· · · · ·

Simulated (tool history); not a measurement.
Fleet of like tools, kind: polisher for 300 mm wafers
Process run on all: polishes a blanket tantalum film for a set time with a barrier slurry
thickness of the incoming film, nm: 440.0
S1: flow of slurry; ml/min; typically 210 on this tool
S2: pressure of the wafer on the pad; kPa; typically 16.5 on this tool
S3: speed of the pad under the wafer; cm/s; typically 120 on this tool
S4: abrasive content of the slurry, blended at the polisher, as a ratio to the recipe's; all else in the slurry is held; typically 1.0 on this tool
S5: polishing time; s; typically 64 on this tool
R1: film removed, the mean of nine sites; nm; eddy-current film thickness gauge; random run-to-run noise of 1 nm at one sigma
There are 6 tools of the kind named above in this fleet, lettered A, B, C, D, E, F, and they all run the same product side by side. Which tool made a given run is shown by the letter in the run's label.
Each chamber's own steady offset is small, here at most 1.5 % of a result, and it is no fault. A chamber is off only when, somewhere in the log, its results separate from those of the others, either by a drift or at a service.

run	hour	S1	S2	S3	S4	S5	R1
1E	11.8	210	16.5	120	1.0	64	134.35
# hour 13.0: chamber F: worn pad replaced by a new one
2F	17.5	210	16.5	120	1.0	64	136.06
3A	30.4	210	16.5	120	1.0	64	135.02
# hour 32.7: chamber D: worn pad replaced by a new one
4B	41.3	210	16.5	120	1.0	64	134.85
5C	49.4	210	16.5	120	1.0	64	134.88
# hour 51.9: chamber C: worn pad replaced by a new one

· · · · ·

● **Assignment**
Once more, set down the full listing, verbatim.

● **Solution**
Simulated (tool history); not a measurement.
Fleet of like tools, kind: polisher for 300 mm wafers
Process run on all: polishes a blanket tantalum film for a set time with a barrier slurry
thickness of the incoming film, nm: 440.0
S1: flow of slurry; ml/min; typically 210 on this tool
S2: pressure of the wafer on the pad; kPa; typically 16.5 on this tool
S3: speed of the pad under the wafer; cm/s; typically 120 on this tool
S4: abrasive content of the slurry, blended at the polisher, as a ratio to the recipe's; all else in the slurry is held; typically 1.0 on this tool
S5: polishing time; s; typically 64 on this tool
R1: film removed, the mean of nine sites; nm; eddy-current film thickness gauge; random run-to-run noise of 1 nm at one sigma
There are 6 tools of the kind named above in this fleet, lettered A, B, C, D, E, F, and they all run the same product side by side. Which tool made a given run is shown by the letter in the run's label.
Each chamber's own steady offset is small, here at most 1.5 % of a result, and it is no fault. A chamber is off only when, somewhere in the log, its results separate from those of the others, either by a drift or at a service.

run	hour	S1	S2	S3	S4	S5	R1
1E	11.8	210	16.5	120	1.0	64	134.35
# hour 13.0: chamber F: worn pad replaced by a new one
2F	17.5	210	16.5	120	1.0	64	136.06
3A	30.4	210	16.5	120	1.0	64	135.02
# hour 32.7: chamber D: worn pad replaced by a new one
4B	41.3	210	16.5	120	1.0	64	134.85
5C	49.4	210	16.5	120	1.0	64	134.88
# hour 51.9: chamber C: worn pad replaced by a new one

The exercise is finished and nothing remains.